REQUIREMENT: Restate the data exactly, with nothing altered.

___ DATASET ENTRIES ___

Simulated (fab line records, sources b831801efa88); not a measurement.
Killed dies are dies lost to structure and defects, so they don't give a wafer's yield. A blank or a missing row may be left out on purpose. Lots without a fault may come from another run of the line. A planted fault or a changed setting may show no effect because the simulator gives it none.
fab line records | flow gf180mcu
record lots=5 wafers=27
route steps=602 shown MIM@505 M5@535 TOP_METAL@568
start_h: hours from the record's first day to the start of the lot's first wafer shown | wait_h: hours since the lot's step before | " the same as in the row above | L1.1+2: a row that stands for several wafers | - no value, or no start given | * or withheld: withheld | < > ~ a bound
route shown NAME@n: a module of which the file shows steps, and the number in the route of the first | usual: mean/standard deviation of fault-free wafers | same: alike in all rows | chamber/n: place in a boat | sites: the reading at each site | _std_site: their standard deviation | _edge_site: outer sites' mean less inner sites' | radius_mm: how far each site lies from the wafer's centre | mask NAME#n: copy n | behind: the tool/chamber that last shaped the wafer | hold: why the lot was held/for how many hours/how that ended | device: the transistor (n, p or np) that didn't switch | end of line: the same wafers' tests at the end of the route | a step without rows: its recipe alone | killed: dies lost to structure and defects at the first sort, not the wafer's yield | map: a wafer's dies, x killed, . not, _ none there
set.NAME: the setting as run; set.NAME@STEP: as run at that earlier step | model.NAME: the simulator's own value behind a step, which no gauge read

___

EXERCISE RESULT:
Simulated (fab line records, sources b831801efa88); not a measurement.
Killed dies are dies lost to structure and defects, so they don't give a wafer's yield. A blank or a missing row may be left out on purpose. Lots without a fault may come from another run of the line. A planted fault or a changed setting may show no effect because the simulator gives it none.
fab line records | flow gf180mcu
record lots=5 wafers=27
route steps=602 shown MIM@505 M5@535 TOP_METAL@568
start_h: hours from the record's first day to the start of the lot's first wafer shown | wait_h: hours since the lot's step before | " the same as in the row above | L1.1+2: a row that stands for several wafers | - no value, or no start given | * or withheld: withheld | < > ~ a bound
route shown NAME@n: a module of which the file shows steps, and the number in the route of the first | usual: mean/standard deviation of fault-free wafers | same: alike in all rows | chamber/n: place in a boat | sites: the reading at each site | _std_site: their standard deviation | _edge_site: outer sites' mean less inner sites' | radius_mm: how far each site lies from the wafer's centre | mask NAME#n: copy n | behind: the tool/chamber that last shaped the wafer | hold: why the lot was held/for how many hours/how that ended | device: the transistor (n, p or np) that didn't switch | end of line: the same wafers' tests at the end of the route | a step without rows: its recipe alone | killed: dies lost to structure and defects at the first sort, not the wafer's yield | map: a wafer's dies, x killed, . not, _ none there
set.NAME: the setting as run; set.NAME@STEP: as run at that earlier step | model.NAME: the simulator's own value behind a step, which no gauge read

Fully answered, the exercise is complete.